> Work task: Retype the data exactly. Spelling and punctuation stay as they are.

> Entries provided:
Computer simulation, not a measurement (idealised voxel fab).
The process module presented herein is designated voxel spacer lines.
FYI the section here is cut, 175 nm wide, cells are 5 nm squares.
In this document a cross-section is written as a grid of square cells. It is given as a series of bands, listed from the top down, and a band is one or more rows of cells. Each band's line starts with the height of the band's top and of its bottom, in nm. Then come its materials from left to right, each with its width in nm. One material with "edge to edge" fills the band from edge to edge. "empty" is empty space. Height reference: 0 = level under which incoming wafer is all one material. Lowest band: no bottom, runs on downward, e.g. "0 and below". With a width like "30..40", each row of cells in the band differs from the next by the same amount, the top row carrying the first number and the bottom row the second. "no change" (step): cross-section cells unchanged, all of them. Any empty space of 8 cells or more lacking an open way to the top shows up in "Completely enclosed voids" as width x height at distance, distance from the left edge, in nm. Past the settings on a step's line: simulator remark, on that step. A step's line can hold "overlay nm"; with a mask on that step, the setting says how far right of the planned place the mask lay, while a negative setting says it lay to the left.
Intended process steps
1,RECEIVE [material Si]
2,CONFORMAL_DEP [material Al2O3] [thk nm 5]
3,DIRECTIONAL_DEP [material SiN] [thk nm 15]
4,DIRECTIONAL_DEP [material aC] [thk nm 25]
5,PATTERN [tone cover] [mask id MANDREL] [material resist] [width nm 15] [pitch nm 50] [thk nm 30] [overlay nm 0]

> Written answer:
Computer simulation, not a measurement (idealised voxel fab).
The process module presented herein is designated voxel spacer lines.
FYI the section here is cut, 175 nm wide, cells are 5 nm squares.
In this document a cross-section is written as a grid of square cells. It is given as a series of bands, listed from the top down, and a band is one or more rows of cells. Each band's line starts with the height of the band's top and of its bottom, in nm. Then come its materials from left to right, each with its width in nm. One material with "edge to edge" fills the band from edge to edge. "empty" is empty space. Height reference: 0 = level under which incoming wafer is all one material. Lowest band: no bottom, runs on downward, e.g. "0 and below". With a width like "30..40", each row of cells in the band differs from the next by the same amount, the top row carrying the first number and the bottom row the second. "no change" (step): cross-section cells unchanged, all of them. Any empty space of 8 cells or more lacking an open way to the top shows up in "Completely enclosed voids" as width x height at distance, distance from the left edge, in nm. Past the settings on a step's line: simulator remark, on that step. A step's line can hold "overlay nm"; with a mask on that step, the setting says how far right of the planned place the mask lay, while a negative setting says it lay to the left.
Intended process steps
1,RECEIVE [material Si]
2,CONFORMAL_DEP [material Al2O3] [thk nm 5]
3,DIRECTIONAL_DEP [material SiN] [thk nm 15]
4,DIRECTIONAL_DEP [material aC] [thk nm 25]
5,PATTERN [tone cover] [mask id MANDREL] [material resist] [width nm 15] [pitch nm 50] [thk nm 30] [overlay nm 0]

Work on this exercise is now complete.